WORK REQUEST> A complete, exact copy of the records is needed here.

EXERCISE DATA>
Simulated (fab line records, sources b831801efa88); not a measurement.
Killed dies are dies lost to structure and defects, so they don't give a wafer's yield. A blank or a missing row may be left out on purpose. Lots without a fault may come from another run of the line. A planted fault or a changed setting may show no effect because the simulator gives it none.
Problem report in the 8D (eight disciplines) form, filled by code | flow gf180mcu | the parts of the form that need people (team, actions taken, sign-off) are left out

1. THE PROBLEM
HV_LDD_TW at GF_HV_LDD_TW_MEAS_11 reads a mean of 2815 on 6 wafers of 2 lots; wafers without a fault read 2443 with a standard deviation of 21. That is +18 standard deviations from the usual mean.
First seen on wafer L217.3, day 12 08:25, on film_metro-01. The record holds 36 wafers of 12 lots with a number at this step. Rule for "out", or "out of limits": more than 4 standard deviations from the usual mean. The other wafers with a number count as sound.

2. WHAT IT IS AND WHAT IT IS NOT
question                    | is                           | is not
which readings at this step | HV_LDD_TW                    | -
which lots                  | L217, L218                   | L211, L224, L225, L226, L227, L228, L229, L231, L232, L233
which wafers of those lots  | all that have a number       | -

RESPONSE AREA>
Simulated (fab line records, sources b831801efa88); not a measurement.
Killed dies are dies lost to structure and defects, so they don't give a wafer's yield. A blank or a missing row may be left out on purpose. Lots without a fault may come from another run of the line. A planted fault or a changed setting may show no effect because the simulator gives it none.
Problem report in the 8D (eight disciplines) form, filled by code | flow gf180mcu | the parts of the form that need people (team, actions taken, sign-off) are left out

1. THE PROBLEM
HV_LDD_TW at GF_HV_LDD_TW_MEAS_11 reads a mean of 2815 on 6 wafers of 2 lots; wafers without a fault read 2443 with a standard deviation of 21. That is +18 standard deviations from the usual mean.
First seen on wafer L217.3, day 12 08:25, on film_metro-01. The record holds 36 wafers of 12 lots with a number at this step. Rule for "out", or "out of limits": more than 4 standard deviations from the usual mean. The other wafers with a number count as sound.

2. WHAT IT IS AND WHAT IT IS NOT
question                    | is                           | is not
which readings at this step | HV_LDD_TW                    | -
which lots                  | L217, L218                   | L211, L224, L225, L226, L227, L228, L229, L231, L232, L233
which wafers of those lots  | all that have a number       | -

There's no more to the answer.